# EXERCISE
In the reply, include exactly the lines of the entries below from the first to the line with "Materials: From the", that line included.

━━━━━━━━
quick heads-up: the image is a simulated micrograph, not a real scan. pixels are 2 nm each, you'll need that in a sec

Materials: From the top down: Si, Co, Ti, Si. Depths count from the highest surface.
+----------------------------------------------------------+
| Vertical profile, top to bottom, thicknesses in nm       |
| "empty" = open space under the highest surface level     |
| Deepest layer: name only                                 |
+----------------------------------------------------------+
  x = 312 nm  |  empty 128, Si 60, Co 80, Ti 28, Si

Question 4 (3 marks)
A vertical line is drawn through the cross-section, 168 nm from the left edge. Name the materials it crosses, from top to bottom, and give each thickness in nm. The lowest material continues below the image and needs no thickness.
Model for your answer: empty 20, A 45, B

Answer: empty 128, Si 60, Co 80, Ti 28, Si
━━━━━━━━

# RESPONSE
quick heads-up: the image is a simulated micrograph, not a real scan. pixels are 2 nm each, you'll need that in a sec

Materials: From the top down: Si, Co, Ti, Si. Depths count from the highest surface.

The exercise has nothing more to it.